* [ACTION ITEM] Set down the entries below exactly as written.

***** EXTRACTED RECORDS

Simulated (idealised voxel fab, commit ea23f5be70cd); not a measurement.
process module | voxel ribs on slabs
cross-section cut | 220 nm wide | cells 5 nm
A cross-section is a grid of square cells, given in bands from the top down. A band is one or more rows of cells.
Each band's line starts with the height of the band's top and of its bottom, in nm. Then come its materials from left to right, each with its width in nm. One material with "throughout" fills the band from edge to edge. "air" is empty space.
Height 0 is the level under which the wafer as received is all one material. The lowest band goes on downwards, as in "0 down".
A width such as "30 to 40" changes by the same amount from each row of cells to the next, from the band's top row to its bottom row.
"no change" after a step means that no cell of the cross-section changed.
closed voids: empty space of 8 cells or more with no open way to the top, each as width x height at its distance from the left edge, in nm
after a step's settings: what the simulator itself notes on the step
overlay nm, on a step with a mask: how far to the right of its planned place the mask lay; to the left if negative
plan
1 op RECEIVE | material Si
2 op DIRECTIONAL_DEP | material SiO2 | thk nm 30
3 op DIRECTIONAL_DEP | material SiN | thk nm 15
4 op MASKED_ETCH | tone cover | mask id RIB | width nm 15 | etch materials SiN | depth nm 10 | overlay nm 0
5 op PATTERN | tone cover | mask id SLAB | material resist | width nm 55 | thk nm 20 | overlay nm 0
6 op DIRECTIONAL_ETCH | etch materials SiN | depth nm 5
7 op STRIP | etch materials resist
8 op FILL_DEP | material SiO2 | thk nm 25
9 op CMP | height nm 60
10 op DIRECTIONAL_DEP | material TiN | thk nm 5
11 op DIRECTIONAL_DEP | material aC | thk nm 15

**********

* [RESPONSE]
Simulated (idealised voxel fab, commit ea23f5be70cd); not a measurement.
process module | voxel ribs on slabs
cross-section cut | 220 nm wide | cells 5 nm
A cross-section is a grid of square cells, given in bands from the top down. A band is one or more rows of cells.
Each band's line starts with the height of the band's top and of its bottom, in nm. Then come its materials from left to right, each with its width in nm. One material with "throughout" fills the band from edge to edge. "air" is empty space.
Height 0 is the level under which the wafer as received is all one material. The lowest band goes on downwards, as in "0 down".
A width such as "30 to 40" changes by the same amount from each row of cells to the next, from the band's top row to its bottom row.
"no change" after a step means that no cell of the cross-section changed.
closed voids: empty space of 8 cells or more with no open way to the top, each as width x height at its distance from the left edge, in nm
after a step's settings: what the simulator itself notes on the step
overlay nm, on a step with a mask: how far to the right of its planned place the mask lay; to the left if negative
plan
1 op RECEIVE | material Si
2 op DIRECTIONAL_DEP | material SiO2 | thk nm 30
3 op DIRECTIONAL_DEP | material SiN | thk nm 15
4 op MASKED_ETCH | tone cover | mask id RIB | width nm 15 | etch materials SiN | depth nm 10 | overlay nm 0
5 op PATTERN | tone cover | mask id SLAB | material resist | width nm 55 | thk nm 20 | overlay nm 0
6 op DIRECTIONAL_ETCH | etch materials SiN | depth nm 5
7 op STRIP | etch materials resist
8 op FILL_DEP | material SiO2 | thk nm 25
9 op CMP | height nm 60
10 op DIRECTIONAL_DEP | material TiN | thk nm 5
11 op DIRECTIONAL_DEP | material aC | thk nm 15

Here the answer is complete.